(Recorded information)

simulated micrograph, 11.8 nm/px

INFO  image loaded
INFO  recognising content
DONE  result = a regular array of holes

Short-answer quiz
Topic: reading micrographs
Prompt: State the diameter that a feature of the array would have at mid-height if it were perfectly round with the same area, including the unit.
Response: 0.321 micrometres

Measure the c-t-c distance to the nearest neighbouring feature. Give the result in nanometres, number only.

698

(End Recorded information)

Exercise: Up to and including the line that contains "Response: 0.321 micrometres", output the records above exactly, beginning with their first line.

Answer section:
simulated micrograph, 11.8 nm/px

INFO  image loaded
INFO  recognising content
DONE  result = a regular array of holes

Short-answer quiz
Topic: reading micrographs
Prompt: State the diameter that a feature of the array would have at mid-height if it were perfectly round with the same area, including the unit.
Response: 0.321 micrometres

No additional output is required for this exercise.